**Work task:** From the entries below, copy exactly the lines from the one that contains "run 5 hour=51.6" through the one that contains "run 15 hour=153.9", both included, and only those.

*** Provided data ***

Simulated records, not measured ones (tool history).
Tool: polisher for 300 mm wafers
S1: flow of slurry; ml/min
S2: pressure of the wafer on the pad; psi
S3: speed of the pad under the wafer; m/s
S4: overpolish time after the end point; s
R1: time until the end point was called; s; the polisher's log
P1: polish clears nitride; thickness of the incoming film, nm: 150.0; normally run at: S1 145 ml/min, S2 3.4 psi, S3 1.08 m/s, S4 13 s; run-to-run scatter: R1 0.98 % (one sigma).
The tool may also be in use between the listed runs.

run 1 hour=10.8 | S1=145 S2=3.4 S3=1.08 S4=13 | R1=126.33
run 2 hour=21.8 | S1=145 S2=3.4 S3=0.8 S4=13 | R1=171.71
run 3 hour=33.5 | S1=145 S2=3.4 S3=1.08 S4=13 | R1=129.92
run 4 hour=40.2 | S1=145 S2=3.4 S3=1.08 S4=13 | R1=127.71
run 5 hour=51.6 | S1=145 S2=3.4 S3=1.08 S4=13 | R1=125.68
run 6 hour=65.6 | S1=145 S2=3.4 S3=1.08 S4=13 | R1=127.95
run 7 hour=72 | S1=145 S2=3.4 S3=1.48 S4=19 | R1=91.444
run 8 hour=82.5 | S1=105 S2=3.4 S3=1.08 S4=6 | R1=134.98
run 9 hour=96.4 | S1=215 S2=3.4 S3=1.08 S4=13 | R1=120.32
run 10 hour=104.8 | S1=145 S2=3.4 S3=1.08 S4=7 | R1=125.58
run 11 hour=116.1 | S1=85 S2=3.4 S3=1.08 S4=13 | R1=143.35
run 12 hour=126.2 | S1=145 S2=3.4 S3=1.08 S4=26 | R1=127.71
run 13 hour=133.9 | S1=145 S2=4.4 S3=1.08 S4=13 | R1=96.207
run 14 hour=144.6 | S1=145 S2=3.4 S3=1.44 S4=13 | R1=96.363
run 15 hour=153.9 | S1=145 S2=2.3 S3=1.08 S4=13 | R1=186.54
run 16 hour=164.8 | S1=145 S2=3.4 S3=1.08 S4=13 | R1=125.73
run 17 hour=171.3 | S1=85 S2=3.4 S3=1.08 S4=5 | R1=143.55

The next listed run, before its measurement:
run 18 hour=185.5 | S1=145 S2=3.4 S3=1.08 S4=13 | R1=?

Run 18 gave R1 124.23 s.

*** End of Provided data ***

**Task output:**
run 5 hour=51.6 | S1=145 S2=3.4 S3=1.08 S4=13 | R1=125.68
run 6 hour=65.6 | S1=145 S2=3.4 S3=1.08 S4=13 | R1=127.95
run 7 hour=72 | S1=145 S2=3.4 S3=1.48 S4=19 | R1=91.444
run 8 hour=82.5 | S1=105 S2=3.4 S3=1.08 S4=6 | R1=134.98
run 9 hour=96.4 | S1=215 S2=3.4 S3=1.08 S4=13 | R1=120.32
run 10 hour=104.8 | S1=145 S2=3.4 S3=1.08 S4=7 | R1=125.58
run 11 hour=116.1 | S1=85 S2=3.4 S3=1.08 S4=13 | R1=143.35
run 12 hour=126.2 | S1=145 S2=3.4 S3=1.08 S4=26 | R1=127.71
run 13 hour=133.9 | S1=145 S2=4.4 S3=1.08 S4=13 | R1=96.207
run 14 hour=144.6 | S1=145 S2=3.4 S3=1.44 S4=13 | R1=96.363
run 15 hour=153.9 | S1=145 S2=2.3 S3=1.08 S4=13 | R1=186.54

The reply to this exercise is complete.